* [Work instruction] Until the last line is reached, keep transcribing the material exactly.

* [Stored data]
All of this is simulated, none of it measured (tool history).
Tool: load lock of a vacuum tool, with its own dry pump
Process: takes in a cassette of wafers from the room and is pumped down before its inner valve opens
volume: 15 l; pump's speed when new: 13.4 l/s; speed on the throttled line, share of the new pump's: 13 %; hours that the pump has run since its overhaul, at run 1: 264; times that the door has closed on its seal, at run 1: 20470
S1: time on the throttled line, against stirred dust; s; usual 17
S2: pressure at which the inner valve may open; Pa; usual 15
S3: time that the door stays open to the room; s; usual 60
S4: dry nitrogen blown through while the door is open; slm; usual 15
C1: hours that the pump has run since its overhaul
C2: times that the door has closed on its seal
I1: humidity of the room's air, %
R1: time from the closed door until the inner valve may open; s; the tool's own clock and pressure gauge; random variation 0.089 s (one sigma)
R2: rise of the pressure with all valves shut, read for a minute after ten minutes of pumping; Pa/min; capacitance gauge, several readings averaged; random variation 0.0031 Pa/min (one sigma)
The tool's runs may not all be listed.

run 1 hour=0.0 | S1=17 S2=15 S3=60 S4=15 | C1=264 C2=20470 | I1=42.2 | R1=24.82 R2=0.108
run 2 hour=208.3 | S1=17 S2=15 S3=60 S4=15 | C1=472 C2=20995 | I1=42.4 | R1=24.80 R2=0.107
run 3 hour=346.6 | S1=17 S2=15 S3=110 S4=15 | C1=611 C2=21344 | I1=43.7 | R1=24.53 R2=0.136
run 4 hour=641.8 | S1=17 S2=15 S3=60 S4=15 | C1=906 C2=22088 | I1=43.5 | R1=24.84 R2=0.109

* [Exercise result]
All of this is simulated, none of it measured (tool history).
Tool: load lock of a vacuum tool, with its own dry pump
Process: takes in a cassette of wafers from the room and is pumped down before its inner valve opens
volume: 15 l; pump's speed when new: 13.4 l/s; speed on the throttled line, share of the new pump's: 13 %; hours that the pump has run since its overhaul, at run 1: 264; times that the door has closed on its seal, at run 1: 20470
S1: time on the throttled line, against stirred dust; s; usual 17
S2: pressure at which the inner valve may open; Pa; usual 15
S3: time that the door stays open to the room; s; usual 60
S4: dry nitrogen blown through while the door is open; slm; usual 15
C1: hours that the pump has run since its overhaul
C2: times that the door has closed on its seal
I1: humidity of the room's air, %
R1: time from the closed door until the inner valve may open; s; the tool's own clock and pressure gauge; random variation 0.089 s (one sigma)
R2: rise of the pressure with all valves shut, read for a minute after ten minutes of pumping; Pa/min; capacitance gauge, several readings averaged; random variation 0.0031 Pa/min (one sigma)
The tool's runs may not all be listed.

run 1 hour=0.0 | S1=17 S2=15 S3=60 S4=15 | C1=264 C2=20470 | I1=42.2 | R1=24.82 R2=0.108
run 2 hour=208.3 | S1=17 S2=15 S3=60 S4=15 | C1=472 C2=20995 | I1=42.4 | R1=24.80 R2=0.107
run 3 hour=346.6 | S1=17 S2=15 S3=110 S4=15 | C1=611 C2=21344 | I1=43.7 | R1=24.53 R2=0.136
run 4 hour=641.8 | S1=17 S2=15 S3=60 S4=15 | C1=906 C2=22088 | I1=43.5 | R1=24.84 R2=0.109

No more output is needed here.